[Source data Boundary: Start]

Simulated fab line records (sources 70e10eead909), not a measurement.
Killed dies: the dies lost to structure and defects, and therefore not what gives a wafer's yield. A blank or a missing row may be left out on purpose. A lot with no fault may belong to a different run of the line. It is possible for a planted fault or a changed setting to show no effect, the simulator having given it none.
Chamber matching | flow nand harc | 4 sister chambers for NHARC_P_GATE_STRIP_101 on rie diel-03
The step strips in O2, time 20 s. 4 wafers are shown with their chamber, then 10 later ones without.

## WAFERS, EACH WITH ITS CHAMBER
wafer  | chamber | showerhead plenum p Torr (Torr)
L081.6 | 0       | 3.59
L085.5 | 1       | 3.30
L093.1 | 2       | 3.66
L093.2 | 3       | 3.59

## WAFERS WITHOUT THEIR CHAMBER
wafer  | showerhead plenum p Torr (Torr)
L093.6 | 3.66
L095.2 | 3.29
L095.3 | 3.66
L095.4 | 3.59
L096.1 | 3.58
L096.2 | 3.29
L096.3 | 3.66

[Source data Boundary: End]

**Work order**
With nothing left out, copy the data above exactly.

**Response**
Simulated fab line records (sources 70e10eead909), not a measurement.
Killed dies: the dies lost to structure and defects, and therefore not what gives a wafer's yield. A blank or a missing row may be left out on purpose. A lot with no fault may belong to a different run of the line. It is possible for a planted fault or a changed setting to show no effect, the simulator having given it none.
Chamber matching | flow nand harc | 4 sister chambers for NHARC_P_GATE_STRIP_101 on rie diel-03
The step strips in O2, time 20 s. 4 wafers are shown with their chamber, then 10 later ones without.

## WAFERS, EACH WITH ITS CHAMBER
wafer  | chamber | showerhead plenum p Torr (Torr)
L081.6 | 0       | 3.59
L085.5 | 1       | 3.30
L093.1 | 2       | 3.66
L093.2 | 3       | 3.59

## WAFERS WITHOUT THEIR CHAMBER
wafer  | showerhead plenum p Torr (Torr)
L093.6 | 3.66
L095.2 | 3.29
L095.3 | 3.66
L095.4 | 3.59
L096.1 | 3.58
L096.2 | 3.29
L096.3 | 3.66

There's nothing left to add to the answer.